------ Data ------

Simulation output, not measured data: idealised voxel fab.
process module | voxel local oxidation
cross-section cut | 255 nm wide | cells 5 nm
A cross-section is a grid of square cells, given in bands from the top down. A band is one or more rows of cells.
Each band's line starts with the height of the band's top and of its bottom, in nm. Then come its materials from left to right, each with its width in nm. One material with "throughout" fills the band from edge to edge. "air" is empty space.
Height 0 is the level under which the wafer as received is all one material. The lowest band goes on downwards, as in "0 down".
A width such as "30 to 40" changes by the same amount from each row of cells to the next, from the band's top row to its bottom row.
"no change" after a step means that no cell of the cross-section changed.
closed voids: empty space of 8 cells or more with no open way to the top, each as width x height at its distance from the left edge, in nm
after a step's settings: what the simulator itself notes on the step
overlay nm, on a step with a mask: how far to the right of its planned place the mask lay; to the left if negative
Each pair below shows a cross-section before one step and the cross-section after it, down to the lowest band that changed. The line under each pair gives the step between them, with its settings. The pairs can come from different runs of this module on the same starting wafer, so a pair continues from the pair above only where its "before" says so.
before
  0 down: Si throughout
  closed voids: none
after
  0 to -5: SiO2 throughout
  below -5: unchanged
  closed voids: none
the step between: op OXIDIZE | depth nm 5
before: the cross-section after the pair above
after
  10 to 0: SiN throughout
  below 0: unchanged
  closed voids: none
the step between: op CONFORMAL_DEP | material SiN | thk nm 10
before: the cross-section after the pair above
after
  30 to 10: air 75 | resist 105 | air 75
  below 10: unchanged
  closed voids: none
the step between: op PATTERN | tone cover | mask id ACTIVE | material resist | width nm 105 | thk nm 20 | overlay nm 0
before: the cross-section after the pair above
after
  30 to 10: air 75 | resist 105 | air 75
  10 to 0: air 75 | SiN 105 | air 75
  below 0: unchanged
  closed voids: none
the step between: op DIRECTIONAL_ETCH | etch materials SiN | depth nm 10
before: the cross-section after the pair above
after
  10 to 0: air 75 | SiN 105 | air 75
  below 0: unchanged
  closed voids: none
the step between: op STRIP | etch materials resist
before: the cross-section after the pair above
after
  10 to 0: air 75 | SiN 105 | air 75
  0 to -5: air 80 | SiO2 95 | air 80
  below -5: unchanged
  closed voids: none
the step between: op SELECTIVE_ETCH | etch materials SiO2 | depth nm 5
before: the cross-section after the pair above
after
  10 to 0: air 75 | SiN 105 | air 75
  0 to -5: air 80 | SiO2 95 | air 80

------

Starting with the first line of the listing above, copy each line exactly until you have copied the line containing "closed voids: empty". Stop there.

Simulation output, not measured data: idealised voxel fab.
process module | voxel local oxidation
cross-section cut | 255 nm wide | cells 5 nm
A cross-section is a grid of square cells, given in bands from the top down. A band is one or more rows of cells.
Each band's line starts with the height of the band's top and of its bottom, in nm. Then come its materials from left to right, each with its width in nm. One material with "throughout" fills the band from edge to edge. "air" is empty space.
Height 0 is the level under which the wafer as received is all one material. The lowest band goes on downwards, as in "0 down".
A width such as "30 to 40" changes by the same amount from each row of cells to the next, from the band's top row to its bottom row.
"no change" after a step means that no cell of the cross-section changed.
closed voids: empty space of 8 cells or more with no open way to the top, each as width x height at its distance from the left edge, in nm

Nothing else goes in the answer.